Assignment
Print all the data, keeping every line exactly as it is.

--------

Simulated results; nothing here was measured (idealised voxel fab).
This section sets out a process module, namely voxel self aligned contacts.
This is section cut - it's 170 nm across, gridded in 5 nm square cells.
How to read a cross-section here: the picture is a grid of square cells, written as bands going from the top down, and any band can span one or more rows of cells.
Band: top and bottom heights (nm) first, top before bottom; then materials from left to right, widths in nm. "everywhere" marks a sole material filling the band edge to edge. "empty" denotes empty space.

--------

Written reply
Simulated results; nothing here was measured (idealised voxel fab).
This section sets out a process module, namely voxel self aligned contacts.
This is section cut - it's 170 nm across, gridded in 5 nm square cells.
How to read a cross-section here: the picture is a grid of square cells, written as bands going from the top down, and any band can span one or more rows of cells.
Band: top and bottom heights (nm) first, top before bottom; then materials from left to right, widths in nm. "everywhere" marks a sole material filling the band edge to edge. "empty" denotes empty space.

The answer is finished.